ASSIGNMENT:
Give the data again in its entirety, exactly as provided.

RECORD EXTRACTS:
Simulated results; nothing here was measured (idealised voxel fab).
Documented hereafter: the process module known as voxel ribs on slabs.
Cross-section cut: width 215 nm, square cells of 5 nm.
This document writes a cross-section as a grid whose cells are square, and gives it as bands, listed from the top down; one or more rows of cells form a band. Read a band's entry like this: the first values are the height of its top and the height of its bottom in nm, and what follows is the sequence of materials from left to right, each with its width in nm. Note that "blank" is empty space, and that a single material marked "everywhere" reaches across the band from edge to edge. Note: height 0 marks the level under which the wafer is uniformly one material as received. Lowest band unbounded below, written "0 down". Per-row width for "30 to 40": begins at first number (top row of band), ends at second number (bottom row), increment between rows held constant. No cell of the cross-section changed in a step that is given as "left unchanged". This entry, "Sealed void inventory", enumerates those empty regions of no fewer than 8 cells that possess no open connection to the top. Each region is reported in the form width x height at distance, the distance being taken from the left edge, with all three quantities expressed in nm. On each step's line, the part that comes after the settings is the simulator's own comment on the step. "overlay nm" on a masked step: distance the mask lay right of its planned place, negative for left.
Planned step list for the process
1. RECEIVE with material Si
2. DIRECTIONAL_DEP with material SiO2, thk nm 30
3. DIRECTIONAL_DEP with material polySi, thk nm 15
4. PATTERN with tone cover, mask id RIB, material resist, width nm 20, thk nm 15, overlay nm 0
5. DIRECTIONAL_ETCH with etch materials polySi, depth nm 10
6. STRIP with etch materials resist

WORKED SOLUTION:
Simulated results; nothing here was measured (idealised voxel fab).
Documented hereafter: the process module known as voxel ribs on slabs.
Cross-section cut: width 215 nm, square cells of 5 nm.
This document writes a cross-section as a grid whose cells are square, and gives it as bands, listed from the top down; one or more rows of cells form a band. Read a band's entry like this: the first values are the height of its top and the height of its bottom in nm, and what follows is the sequence of materials from left to right, each with its width in nm. Note that "blank" is empty space, and that a single material marked "everywhere" reaches across the band from edge to edge. Note: height 0 marks the level under which the wafer is uniformly one material as received. Lowest band unbounded below, written "0 down". Per-row width for "30 to 40": begins at first number (top row of band), ends at second number (bottom row), increment between rows held constant. No cell of the cross-section changed in a step that is given as "left unchanged". This entry, "Sealed void inventory", enumerates those empty regions of no fewer than 8 cells that possess no open connection to the top. Each region is reported in the form width x height at distance, the distance being taken from the left edge, with all three quantities expressed in nm. On each step's line, the part that comes after the settings is the simulator's own comment on the step. "overlay nm" on a masked step: distance the mask lay right of its planned place, negative for left.
Planned step list for the process
1. RECEIVE with material Si
2. DIRECTIONAL_DEP with material SiO2, thk nm 30
3. DIRECTIONAL_DEP with material polySi, thk nm 15
4. PATTERN with tone cover, mask id RIB, material resist, width nm 20, thk nm 15, overlay nm 0
5. DIRECTIONAL_ETCH with etch materials polySi, depth nm 10
6. STRIP with etch materials resist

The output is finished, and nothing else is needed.